__ACTION ITEM__
What is needed is an exact copy of all the lines below.

__DATA SECTION__
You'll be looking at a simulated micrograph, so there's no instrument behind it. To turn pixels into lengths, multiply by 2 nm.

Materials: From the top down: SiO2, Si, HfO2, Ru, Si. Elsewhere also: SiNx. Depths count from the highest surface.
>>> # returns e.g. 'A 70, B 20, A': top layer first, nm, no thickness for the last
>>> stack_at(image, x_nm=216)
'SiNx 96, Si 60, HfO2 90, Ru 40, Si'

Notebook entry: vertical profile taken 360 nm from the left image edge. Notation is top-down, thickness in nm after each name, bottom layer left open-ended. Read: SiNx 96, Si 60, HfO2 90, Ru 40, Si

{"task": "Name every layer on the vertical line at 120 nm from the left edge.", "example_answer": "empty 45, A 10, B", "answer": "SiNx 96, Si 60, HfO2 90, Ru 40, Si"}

__WORKED SOLUTION__
You'll be looking at a simulated micrograph, so there's no instrument behind it. To turn pixels into lengths, multiply by 2 nm.

Materials: From the top down: SiO2, Si, HfO2, Ru, Si. Elsewhere also: SiNx. Depths count from the highest surface.
>>> # returns e.g. 'A 70, B 20, A': top layer first, nm, no thickness for the last
>>> stack_at(image, x_nm=216)
'SiNx 96, Si 60, HfO2 90, Ru 40, Si'

Notebook entry: vertical profile taken 360 nm from the left image edge. Notation is top-down, thickness in nm after each name, bottom layer left open-ended. Read: SiNx 96, Si 60, HfO2 90, Ru 40, Si

{"task": "Name every layer on the vertical line at 120 nm from the left edge.", "example_answer": "empty 45, A 10, B", "answer": "SiNx 96, Si 60, HfO2 90, Ru 40, Si"}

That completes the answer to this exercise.